§ **Data for review**
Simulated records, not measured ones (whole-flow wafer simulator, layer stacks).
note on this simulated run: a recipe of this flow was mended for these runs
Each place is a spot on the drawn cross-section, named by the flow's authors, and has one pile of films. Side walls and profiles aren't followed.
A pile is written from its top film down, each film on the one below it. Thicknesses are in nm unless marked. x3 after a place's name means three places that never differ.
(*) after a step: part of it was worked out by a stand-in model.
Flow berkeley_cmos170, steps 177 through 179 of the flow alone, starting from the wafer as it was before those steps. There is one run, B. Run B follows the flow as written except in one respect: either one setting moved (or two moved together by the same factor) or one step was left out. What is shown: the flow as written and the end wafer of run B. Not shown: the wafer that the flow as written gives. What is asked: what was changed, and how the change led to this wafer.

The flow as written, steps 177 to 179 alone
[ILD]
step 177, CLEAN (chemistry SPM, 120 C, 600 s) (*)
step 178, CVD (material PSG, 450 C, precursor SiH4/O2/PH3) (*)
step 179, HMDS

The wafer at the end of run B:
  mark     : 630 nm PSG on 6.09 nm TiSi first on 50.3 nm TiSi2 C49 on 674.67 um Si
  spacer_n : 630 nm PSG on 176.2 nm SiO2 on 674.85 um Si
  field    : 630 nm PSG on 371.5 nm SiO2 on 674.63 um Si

§ **Work instruction**
Give the listing again in full, and make every line match exactly.

§ **Task output**
Simulated records, not measured ones (whole-flow wafer simulator, layer stacks).
note on this simulated run: a recipe of this flow was mended for these runs
Each place is a spot on the drawn cross-section, named by the flow's authors, and has one pile of films. Side walls and profiles aren't followed.
A pile is written from its top film down, each film on the one below it. Thicknesses are in nm unless marked. x3 after a place's name means three places that never differ.
(*) after a step: part of it was worked out by a stand-in model.
Flow berkeley_cmos170, steps 177 through 179 of the flow alone, starting from the wafer as it was before those steps. There is one run, B. Run B follows the flow as written except in one respect: either one setting moved (or two moved together by the same factor) or one step was left out. What is shown: the flow as written and the end wafer of run B. Not shown: the wafer that the flow as written gives. What is asked: what was changed, and how the change led to this wafer.

The flow as written, steps 177 to 179 alone
[ILD]
step 177, CLEAN (chemistry SPM, 120 C, 600 s) (*)
step 178, CVD (material PSG, 450 C, precursor SiH4/O2/PH3) (*)
step 179, HMDS

The wafer at the end of run B:
  mark     : 630 nm PSG on 6.09 nm TiSi first on 50.3 nm TiSi2 C49 on 674.67 um Si
  spacer_n : 630 nm PSG on 176.2 nm SiO2 on 674.85 um Si
  field    : 630 nm PSG on 371.5 nm SiO2 on 674.63 um Si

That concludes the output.